__RECORDED INFORMATION__:
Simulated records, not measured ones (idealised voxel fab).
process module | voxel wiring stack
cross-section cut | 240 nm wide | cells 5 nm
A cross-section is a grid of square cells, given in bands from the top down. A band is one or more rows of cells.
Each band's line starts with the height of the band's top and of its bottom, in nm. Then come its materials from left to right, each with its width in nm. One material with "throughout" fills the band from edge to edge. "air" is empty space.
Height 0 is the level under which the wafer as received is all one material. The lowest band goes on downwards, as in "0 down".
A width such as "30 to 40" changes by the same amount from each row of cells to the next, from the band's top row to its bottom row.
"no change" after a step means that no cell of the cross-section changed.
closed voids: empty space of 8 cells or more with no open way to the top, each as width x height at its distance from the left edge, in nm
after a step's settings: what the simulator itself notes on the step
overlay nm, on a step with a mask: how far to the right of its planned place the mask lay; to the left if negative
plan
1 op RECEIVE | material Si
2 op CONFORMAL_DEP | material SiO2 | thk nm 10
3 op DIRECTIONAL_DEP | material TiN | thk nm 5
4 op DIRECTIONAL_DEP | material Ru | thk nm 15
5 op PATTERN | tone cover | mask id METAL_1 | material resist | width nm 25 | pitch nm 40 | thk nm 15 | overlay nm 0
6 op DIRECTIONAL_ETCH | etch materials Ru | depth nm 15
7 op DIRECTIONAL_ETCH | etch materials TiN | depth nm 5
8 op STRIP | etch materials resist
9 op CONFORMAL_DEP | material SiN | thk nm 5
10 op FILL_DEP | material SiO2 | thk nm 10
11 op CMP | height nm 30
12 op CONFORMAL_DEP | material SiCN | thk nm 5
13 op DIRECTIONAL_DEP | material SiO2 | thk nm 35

__WORK REQUEST__: Output the lines above exactly, but only those between the line holding "cross-section cut | 240 nm wide | cells 5 nm" and the line holding "11 op CMP | height nm 30", inclusive.

__TASK RESPONSE__:
cross-section cut | 240 nm wide | cells 5 nm
A cross-section is a grid of square cells, given in bands from the top down. A band is one or more rows of cells.
Each band's line starts with the height of the band's top and of its bottom, in nm. Then come its materials from left to right, each with its width in nm. One material with "throughout" fills the band from edge to edge. "air" is empty space.
Height 0 is the level under which the wafer as received is all one material. The lowest band goes on downwards, as in "0 down".
A width such as "30 to 40" changes by the same amount from each row of cells to the next, from the band's top row to its bottom row.
"no change" after a step means that no cell of the cross-section changed.
closed voids: empty space of 8 cells or more with no open way to the top, each as width x height at its distance from the left edge, in nm
after a step's settings: what the simulator itself notes on the step
overlay nm, on a step with a mask: how far to the right of its planned place the mask lay; to the left if negative
plan
1 op RECEIVE | material Si
2 op CONFORMAL_DEP | material SiO2 | thk nm 10
3 op DIRECTIONAL_DEP | material TiN | thk nm 5
4 op DIRECTIONAL_DEP | material Ru | thk nm 15
5 op PATTERN | tone cover | mask id METAL_1 | material resist | width nm 25 | pitch nm 40 | thk nm 15 | overlay nm 0
6 op DIRECTIONAL_ETCH | etch materials Ru | depth nm 15
7 op DIRECTIONAL_ETCH | etch materials TiN | depth nm 5
8 op STRIP | etch materials resist
9 op CONFORMAL_DEP | material SiN | thk nm 5
10 op FILL_DEP | material SiO2 | thk nm 10
11 op CMP | height nm 30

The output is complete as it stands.